EXCERPTED RECORDS Block Start
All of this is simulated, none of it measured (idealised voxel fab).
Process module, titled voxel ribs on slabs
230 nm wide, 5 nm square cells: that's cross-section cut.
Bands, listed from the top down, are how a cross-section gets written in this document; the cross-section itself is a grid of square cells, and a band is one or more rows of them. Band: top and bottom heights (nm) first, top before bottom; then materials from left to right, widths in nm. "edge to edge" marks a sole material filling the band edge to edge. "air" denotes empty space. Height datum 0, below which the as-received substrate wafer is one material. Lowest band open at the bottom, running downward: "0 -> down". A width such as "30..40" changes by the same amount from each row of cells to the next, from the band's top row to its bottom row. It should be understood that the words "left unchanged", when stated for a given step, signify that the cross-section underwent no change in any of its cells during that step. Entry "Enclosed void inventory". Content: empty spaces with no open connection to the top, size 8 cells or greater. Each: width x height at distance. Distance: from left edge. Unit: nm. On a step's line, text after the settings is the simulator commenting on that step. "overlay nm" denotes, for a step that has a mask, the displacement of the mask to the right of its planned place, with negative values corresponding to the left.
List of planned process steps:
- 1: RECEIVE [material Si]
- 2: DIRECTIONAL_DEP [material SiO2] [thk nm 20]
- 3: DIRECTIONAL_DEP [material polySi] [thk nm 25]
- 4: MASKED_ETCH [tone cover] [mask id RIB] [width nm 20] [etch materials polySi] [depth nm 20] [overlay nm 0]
EXCERPTED RECORDS Block End

ACTIVITY:
Take the listing above and set it down exactly.

EXERCISE OUTPUT:
All of this is simulated, none of it measured (idealised voxel fab).
Process module, titled voxel ribs on slabs
230 nm wide, 5 nm square cells: that's cross-section cut.
Bands, listed from the top down, are how a cross-section gets written in this document; the cross-section itself is a grid of square cells, and a band is one or more rows of them. Band: top and bottom heights (nm) first, top before bottom; then materials from left to right, widths in nm. "edge to edge" marks a sole material filling the band edge to edge. "air" denotes empty space. Height datum 0, below which the as-received substrate wafer is one material. Lowest band open at the bottom, running downward: "0 -> down". A width such as "30..40" changes by the same amount from each row of cells to the next, from the band's top row to its bottom row. It should be understood that the words "left unchanged", when stated for a given step, signify that the cross-section underwent no change in any of its cells during that step. Entry "Enclosed void inventory". Content: empty spaces with no open connection to the top, size 8 cells or greater. Each: width x height at distance. Distance: from left edge. Unit: nm. On a step's line, text after the settings is the simulator commenting on that step. "overlay nm" denotes, for a step that has a mask, the displacement of the mask to the right of its planned place, with negative values corresponding to the left.
List of planned process steps:
- 1: RECEIVE [material Si]
- 2: DIRECTIONAL_DEP [material SiO2] [thk nm 20]
- 3: DIRECTIONAL_DEP [material polySi] [thk nm 25]
- 4: MASKED_ETCH [tone cover] [mask id RIB] [width nm 20] [etch materials polySi] [depth nm 20] [overlay nm 0]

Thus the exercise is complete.